→ **EXTRACTED DATA**
##############################
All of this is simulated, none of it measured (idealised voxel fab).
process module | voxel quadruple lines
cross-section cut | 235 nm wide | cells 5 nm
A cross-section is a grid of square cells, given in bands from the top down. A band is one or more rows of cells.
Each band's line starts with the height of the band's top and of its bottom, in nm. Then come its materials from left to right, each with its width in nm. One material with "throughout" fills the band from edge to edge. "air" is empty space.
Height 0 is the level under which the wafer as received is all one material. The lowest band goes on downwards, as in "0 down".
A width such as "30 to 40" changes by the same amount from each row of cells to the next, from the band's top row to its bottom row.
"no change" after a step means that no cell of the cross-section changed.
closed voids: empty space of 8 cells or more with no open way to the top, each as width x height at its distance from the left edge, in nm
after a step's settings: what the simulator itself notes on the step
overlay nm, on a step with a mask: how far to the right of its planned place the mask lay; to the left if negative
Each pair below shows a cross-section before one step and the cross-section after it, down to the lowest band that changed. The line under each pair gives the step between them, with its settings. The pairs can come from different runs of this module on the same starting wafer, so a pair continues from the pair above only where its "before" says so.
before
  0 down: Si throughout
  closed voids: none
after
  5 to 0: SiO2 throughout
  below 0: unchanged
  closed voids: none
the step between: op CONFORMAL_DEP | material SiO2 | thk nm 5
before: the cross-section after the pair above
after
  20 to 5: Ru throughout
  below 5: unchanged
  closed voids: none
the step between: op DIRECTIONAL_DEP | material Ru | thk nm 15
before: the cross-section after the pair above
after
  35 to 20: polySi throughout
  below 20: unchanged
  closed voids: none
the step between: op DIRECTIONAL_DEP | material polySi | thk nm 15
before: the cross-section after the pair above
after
##############################

→ **REQUIREMENT**
Reproduce exactly the lines above from the line with "the cross-section changed." to the line with "after a step's", including both, and add nothing.

→ **WRITTEN REPLY**
"no change" after a step means that no cell of the cross-section changed.
closed voids: empty space of 8 cells or more with no open way to the top, each as width x height at its distance from the left edge, in nm
after a step's settings: what the simulator itself notes on the step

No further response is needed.